Dataset records:
───
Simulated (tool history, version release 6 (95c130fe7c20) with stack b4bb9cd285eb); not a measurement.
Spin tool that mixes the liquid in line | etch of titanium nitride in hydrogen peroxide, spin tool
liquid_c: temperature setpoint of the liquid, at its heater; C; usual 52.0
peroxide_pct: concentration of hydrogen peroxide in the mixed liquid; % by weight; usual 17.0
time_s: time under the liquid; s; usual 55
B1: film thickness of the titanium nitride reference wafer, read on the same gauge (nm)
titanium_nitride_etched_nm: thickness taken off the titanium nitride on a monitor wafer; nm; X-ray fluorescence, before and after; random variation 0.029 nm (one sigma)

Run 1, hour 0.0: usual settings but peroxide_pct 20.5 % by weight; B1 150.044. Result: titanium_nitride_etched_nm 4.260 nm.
───

Exercise: Leaving no line out, return the data above verbatim.

Answer area:
Simulated (tool history, version release 6 (95c130fe7c20) with stack b4bb9cd285eb); not a measurement.
Spin tool that mixes the liquid in line | etch of titanium nitride in hydrogen peroxide, spin tool
liquid_c: temperature setpoint of the liquid, at its heater; C; usual 52.0
peroxide_pct: concentration of hydrogen peroxide in the mixed liquid; % by weight; usual 17.0
time_s: time under the liquid; s; usual 55
B1: film thickness of the titanium nitride reference wafer, read on the same gauge (nm)
titanium_nitride_etched_nm: thickness taken off the titanium nitride on a monitor wafer; nm; X-ray fluorescence, before and after; random variation 0.029 nm (one sigma)

Run 1, hour 0.0: usual settings but peroxide_pct 20.5 % by weight; B1 150.044. Result: titanium_nitride_etched_nm 4.260 nm.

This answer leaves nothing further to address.